→ Work item
Reproduce exactly the lines of the material beneath, from the line that contains "Units: liquid_c in" to the line that contains "P4: etch of", both included, and no other lines.

====== Entries shown

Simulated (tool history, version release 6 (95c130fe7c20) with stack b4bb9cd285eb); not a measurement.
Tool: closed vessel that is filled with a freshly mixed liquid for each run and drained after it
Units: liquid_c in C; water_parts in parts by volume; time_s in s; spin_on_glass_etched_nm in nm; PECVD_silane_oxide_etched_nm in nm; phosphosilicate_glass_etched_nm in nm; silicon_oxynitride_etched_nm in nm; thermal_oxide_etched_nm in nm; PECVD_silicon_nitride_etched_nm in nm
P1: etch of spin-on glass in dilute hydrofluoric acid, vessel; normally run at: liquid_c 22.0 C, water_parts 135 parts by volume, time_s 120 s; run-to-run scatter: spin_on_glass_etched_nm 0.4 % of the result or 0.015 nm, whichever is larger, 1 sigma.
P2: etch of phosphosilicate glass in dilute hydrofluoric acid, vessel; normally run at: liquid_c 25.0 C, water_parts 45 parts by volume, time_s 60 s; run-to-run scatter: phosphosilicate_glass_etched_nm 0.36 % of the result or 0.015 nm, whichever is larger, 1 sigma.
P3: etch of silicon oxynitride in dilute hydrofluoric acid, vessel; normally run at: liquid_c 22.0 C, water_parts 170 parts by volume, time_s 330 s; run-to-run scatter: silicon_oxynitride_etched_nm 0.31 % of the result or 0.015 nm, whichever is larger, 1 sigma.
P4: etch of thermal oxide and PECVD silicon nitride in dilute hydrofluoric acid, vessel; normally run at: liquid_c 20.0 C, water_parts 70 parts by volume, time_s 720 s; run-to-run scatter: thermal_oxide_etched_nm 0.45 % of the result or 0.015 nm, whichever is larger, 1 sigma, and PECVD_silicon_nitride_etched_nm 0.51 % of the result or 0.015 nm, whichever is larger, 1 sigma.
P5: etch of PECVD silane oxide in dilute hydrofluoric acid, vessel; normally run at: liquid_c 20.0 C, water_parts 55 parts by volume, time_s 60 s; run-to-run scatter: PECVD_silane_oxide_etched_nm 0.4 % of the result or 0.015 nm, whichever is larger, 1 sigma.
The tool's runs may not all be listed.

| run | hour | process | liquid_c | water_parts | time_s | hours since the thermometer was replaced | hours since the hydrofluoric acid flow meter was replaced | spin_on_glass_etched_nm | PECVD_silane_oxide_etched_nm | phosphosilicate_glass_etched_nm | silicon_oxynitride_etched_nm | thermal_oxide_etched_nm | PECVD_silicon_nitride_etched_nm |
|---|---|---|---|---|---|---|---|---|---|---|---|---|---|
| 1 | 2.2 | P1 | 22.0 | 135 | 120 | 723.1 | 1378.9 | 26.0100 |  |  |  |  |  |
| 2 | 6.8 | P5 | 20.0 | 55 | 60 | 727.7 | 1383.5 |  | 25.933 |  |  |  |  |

============

→ Your response
Units: liquid_c in C; water_parts in parts by volume; time_s in s; spin_on_glass_etched_nm in nm; PECVD_silane_oxide_etched_nm in nm; phosphosilicate_glass_etched_nm in nm; silicon_oxynitride_etched_nm in nm; thermal_oxide_etched_nm in nm; PECVD_silicon_nitride_etched_nm in nm
P1: etch of spin-on glass in dilute hydrofluoric acid, vessel; normally run at: liquid_c 22.0 C, water_parts 135 parts by volume, time_s 120 s; run-to-run scatter: spin_on_glass_etched_nm 0.4 % of the result or 0.015 nm, whichever is larger, 1 sigma.
P2: etch of phosphosilicate glass in dilute hydrofluoric acid, vessel; normally run at: liquid_c 25.0 C, water_parts 45 parts by volume, time_s 60 s; run-to-run scatter: phosphosilicate_glass_etched_nm 0.36 % of the result or 0.015 nm, whichever is larger, 1 sigma.
P3: etch of silicon oxynitride in dilute hydrofluoric acid, vessel; normally run at: liquid_c 22.0 C, water_parts 170 parts by volume, time_s 330 s; run-to-run scatter: silicon_oxynitride_etched_nm 0.31 % of the result or 0.015 nm, whichever is larger, 1 sigma.
P4: etch of thermal oxide and PECVD silicon nitride in dilute hydrofluoric acid, vessel; normally run at: liquid_c 20.0 C, water_parts 70 parts by volume, time_s 720 s; run-to-run scatter: thermal_oxide_etched_nm 0.45 % of the result or 0.015 nm, whichever is larger, 1 sigma, and PECVD_silicon_nitride_etched_nm 0.51 % of the result or 0.015 nm, whichever is larger, 1 sigma.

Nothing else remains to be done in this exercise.